Work order: Your answer should be the full set of entries, given again without alteration.

::::::::

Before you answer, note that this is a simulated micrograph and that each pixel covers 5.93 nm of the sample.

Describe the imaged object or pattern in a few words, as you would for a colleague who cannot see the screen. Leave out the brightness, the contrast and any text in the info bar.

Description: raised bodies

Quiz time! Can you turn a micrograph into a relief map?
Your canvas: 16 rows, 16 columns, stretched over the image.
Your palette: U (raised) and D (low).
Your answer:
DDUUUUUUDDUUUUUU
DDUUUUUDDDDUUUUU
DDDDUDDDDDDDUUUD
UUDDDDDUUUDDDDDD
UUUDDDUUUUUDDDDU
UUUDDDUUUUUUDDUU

::::::::

Exercise solution:
Before you answer, note that this is a simulated micrograph and that each pixel covers 5.93 nm of the sample.

Describe the imaged object or pattern in a few words, as you would for a colleague who cannot see the screen. Leave out the brightness, the contrast and any text in the info bar.

Description: raised bodies

Quiz time! Can you turn a micrograph into a relief map?
Your canvas: 16 rows, 16 columns, stretched over the image.
Your palette: U (raised) and D (low).
Your answer:
DDUUUUUUDDUUUUUU
DDUUUUUDDDDUUUUU
DDDDUDDDDDDDUUUD
UUDDDDDUUUDDDDDD
UUUDDDUUUUUDDDDU
UUUDDDUUUUUUDDUU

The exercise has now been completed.